**ACTION ITEM:** The listing below should be written out exactly; please include all of it.

(Beginning of MATERIAL SHOWN)

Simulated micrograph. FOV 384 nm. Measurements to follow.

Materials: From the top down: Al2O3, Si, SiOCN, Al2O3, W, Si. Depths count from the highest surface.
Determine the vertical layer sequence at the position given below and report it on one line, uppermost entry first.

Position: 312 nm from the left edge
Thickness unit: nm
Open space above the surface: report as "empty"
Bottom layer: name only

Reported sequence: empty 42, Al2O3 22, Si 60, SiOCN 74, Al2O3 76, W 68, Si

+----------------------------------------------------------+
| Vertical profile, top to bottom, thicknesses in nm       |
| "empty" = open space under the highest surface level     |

(End of MATERIAL SHOWN)

**PROBLEM SOLUTION:**
Simulated micrograph. FOV 384 nm. Measurements to follow.

Materials: From the top down: Al2O3, Si, SiOCN, Al2O3, W, Si. Depths count from the highest surface.
Determine the vertical layer sequence at the position given below and report it on one line, uppermost entry first.

Position: 312 nm from the left edge
Thickness unit: nm
Open space above the surface: report as "empty"
Bottom layer: name only

Reported sequence: empty 42, Al2O3 22, Si 60, SiOCN 74, Al2O3 76, W 68, Si

+----------------------------------------------------------+
| Vertical profile, top to bottom, thicknesses in nm       |
| "empty" = open space under the highest surface level     |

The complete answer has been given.